WORK INSTRUCTION: Reproduce the data below line by line, from its first line to the line with "Image saved. Seen in the frame: lines.", both included, and nothing past that point.

RECORD EXTRACTS:
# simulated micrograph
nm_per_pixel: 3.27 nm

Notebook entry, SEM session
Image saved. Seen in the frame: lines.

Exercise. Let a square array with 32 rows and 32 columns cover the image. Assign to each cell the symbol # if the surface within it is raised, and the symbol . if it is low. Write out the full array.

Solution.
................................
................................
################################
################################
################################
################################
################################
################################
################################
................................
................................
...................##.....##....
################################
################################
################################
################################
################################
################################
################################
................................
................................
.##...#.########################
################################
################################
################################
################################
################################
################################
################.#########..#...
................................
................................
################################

WORKED SOLUTION:
# simulated micrograph
nm_per_pixel: 3.27 nm

Notebook entry, SEM session
Image saved. Seen in the frame: lines.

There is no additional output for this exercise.